-- Data extract --
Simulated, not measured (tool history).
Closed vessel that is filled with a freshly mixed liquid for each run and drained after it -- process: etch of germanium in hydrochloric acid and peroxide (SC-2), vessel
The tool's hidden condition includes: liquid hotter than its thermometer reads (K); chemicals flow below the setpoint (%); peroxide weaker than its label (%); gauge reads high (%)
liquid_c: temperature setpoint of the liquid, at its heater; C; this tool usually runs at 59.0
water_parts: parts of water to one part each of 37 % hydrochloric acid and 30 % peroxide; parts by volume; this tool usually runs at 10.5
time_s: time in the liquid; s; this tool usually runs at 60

-- Assignment --
The whole of the material above should be given again exactly.

-- Written reply --
Simulated, not measured (tool history).
Closed vessel that is filled with a freshly mixed liquid for each run and drained after it -- process: etch of germanium in hydrochloric acid and peroxide (SC-2), vessel
The tool's hidden condition includes: liquid hotter than its thermometer reads (K); chemicals flow below the setpoint (%); peroxide weaker than its label (%); gauge reads high (%)
liquid_c: temperature setpoint of the liquid, at its heater; C; this tool usually runs at 59.0
water_parts: parts of water to one part each of 37 % hydrochloric acid and 30 % peroxide; parts by volume; this tool usually runs at 10.5
time_s: time in the liquid; s; this tool usually runs at 60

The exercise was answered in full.